- _Work instruction_
Start at the first line of the material below and retype each line through the one containing "Shared process: etch", exactly.

- _Data for analysis_
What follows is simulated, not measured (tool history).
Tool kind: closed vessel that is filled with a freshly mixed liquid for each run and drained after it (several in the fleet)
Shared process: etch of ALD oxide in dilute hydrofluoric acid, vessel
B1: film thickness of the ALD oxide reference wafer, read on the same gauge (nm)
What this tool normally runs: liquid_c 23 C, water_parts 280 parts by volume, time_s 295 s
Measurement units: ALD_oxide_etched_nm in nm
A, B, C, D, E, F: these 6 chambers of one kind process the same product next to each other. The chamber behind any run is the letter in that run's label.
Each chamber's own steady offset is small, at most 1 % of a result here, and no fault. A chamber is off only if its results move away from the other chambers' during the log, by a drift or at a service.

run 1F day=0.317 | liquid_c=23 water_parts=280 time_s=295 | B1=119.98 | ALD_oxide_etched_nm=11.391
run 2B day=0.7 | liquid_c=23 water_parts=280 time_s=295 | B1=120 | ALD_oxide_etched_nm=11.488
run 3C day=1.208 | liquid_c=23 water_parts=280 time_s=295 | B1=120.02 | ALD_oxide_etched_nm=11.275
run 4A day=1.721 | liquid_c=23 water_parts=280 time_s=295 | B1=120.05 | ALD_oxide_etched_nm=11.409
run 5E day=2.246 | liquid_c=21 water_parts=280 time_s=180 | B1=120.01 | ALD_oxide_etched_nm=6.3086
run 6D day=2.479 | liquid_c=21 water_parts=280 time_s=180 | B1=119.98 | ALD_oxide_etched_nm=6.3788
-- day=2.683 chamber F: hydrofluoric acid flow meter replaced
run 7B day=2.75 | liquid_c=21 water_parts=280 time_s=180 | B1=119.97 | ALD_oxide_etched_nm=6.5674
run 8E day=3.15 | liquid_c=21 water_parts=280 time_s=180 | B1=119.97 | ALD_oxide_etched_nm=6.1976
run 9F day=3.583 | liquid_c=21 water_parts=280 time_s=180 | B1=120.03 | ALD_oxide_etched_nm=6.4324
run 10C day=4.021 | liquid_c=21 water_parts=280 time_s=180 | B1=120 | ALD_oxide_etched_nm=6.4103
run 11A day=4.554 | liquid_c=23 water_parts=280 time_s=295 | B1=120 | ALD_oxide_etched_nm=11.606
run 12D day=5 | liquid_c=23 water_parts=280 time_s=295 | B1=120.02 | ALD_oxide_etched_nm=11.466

- _Exercise response_
What follows is simulated, not measured (tool history).
Tool kind: closed vessel that is filled with a freshly mixed liquid for each run and drained after it (several in the fleet)
Shared process: etch of ALD oxide in dilute hydrofluoric acid, vessel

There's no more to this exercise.